• REQUIREMENT
Each line of the material must be returned exactly.

• DATA FOR REVIEW
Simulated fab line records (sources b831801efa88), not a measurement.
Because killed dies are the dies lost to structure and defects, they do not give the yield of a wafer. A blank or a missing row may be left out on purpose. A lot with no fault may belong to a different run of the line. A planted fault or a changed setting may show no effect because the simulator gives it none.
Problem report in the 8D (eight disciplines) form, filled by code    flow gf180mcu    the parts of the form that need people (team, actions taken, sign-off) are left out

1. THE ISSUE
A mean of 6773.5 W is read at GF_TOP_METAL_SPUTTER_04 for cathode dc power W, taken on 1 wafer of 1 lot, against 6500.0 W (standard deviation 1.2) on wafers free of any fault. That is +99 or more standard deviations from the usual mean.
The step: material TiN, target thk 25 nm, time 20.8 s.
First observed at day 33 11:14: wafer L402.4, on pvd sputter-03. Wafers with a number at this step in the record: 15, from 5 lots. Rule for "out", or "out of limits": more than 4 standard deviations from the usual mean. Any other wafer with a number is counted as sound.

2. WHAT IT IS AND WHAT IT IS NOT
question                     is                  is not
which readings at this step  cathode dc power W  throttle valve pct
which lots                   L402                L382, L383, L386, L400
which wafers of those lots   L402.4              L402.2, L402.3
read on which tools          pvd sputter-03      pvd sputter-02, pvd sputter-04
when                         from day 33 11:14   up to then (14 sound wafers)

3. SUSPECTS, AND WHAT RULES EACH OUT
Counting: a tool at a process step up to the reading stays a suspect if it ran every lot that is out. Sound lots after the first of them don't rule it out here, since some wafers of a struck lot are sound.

• EXPECTED ANSWER
Simulated fab line records (sources b831801efa88), not a measurement.
Because killed dies are the dies lost to structure and defects, they do not give the yield of a wafer. A blank or a missing row may be left out on purpose. A lot with no fault may belong to a different run of the line. A planted fault or a changed setting may show no effect because the simulator gives it none.
Problem report in the 8D (eight disciplines) form, filled by code    flow gf180mcu    the parts of the form that need people (team, actions taken, sign-off) are left out

1. THE ISSUE
A mean of 6773.5 W is read at GF_TOP_METAL_SPUTTER_04 for cathode dc power W, taken on 1 wafer of 1 lot, against 6500.0 W (standard deviation 1.2) on wafers free of any fault. That is +99 or more standard deviations from the usual mean.
The step: material TiN, target thk 25 nm, time 20.8 s.
First observed at day 33 11:14: wafer L402.4, on pvd sputter-03. Wafers with a number at this step in the record: 15, from 5 lots. Rule for "out", or "out of limits": more than 4 standard deviations from the usual mean. Any other wafer with a number is counted as sound.

2. WHAT IT IS AND WHAT IT IS NOT
question                     is                  is not
which readings at this step  cathode dc power W  throttle valve pct
which lots                   L402                L382, L383, L386, L400
which wafers of those lots   L402.4              L402.2, L402.3
read on which tools          pvd sputter-03      pvd sputter-02, pvd sputter-04
when                         from day 33 11:14   up to then (14 sound wafers)

3. SUSPECTS, AND WHAT RULES EACH OUT
Counting: a tool at a process step up to the reading stays a suspect if it ran every lot that is out. Sound lots after the first of them don't rule it out here, since some wafers of a struck lot are sound.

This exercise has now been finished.